BRIEF: Would you write out the records below exactly as given?

------

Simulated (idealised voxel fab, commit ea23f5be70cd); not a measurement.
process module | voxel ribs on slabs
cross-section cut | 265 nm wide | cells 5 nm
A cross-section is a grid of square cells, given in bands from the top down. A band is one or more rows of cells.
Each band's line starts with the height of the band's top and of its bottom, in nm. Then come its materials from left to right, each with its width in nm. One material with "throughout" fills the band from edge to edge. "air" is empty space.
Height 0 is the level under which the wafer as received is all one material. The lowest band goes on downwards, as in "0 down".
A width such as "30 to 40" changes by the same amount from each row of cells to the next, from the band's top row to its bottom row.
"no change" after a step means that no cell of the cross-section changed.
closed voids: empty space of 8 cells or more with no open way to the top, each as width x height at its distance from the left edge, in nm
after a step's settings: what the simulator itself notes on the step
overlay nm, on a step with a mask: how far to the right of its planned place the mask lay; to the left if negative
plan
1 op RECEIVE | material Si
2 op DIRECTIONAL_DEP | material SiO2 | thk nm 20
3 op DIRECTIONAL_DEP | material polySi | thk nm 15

------

RESPONSE:
Simulated (idealised voxel fab, commit ea23f5be70cd); not a measurement.
process module | voxel ribs on slabs
cross-section cut | 265 nm wide | cells 5 nm
A cross-section is a grid of square cells, given in bands from the top down. A band is one or more rows of cells.
Each band's line starts with the height of the band's top and of its bottom, in nm. Then come its materials from left to right, each with its width in nm. One material with "throughout" fills the band from edge to edge. "air" is empty space.
Height 0 is the level under which the wafer as received is all one material. The lowest band goes on downwards, as in "0 down".
A width such as "30 to 40" changes by the same amount from each row of cells to the next, from the band's top row to its bottom row.
"no change" after a step means that no cell of the cross-section changed.
closed voids: empty space of 8 cells or more with no open way to the top, each as width x height at its distance from the left edge, in nm
after a step's settings: what the simulator itself notes on the step
overlay nm, on a step with a mask: how far to the right of its planned place the mask lay; to the left if negative
plan
1 op RECEIVE | material Si
2 op DIRECTIONAL_DEP | material SiO2 | thk nm 20
3 op DIRECTIONAL_DEP | material polySi | thk nm 15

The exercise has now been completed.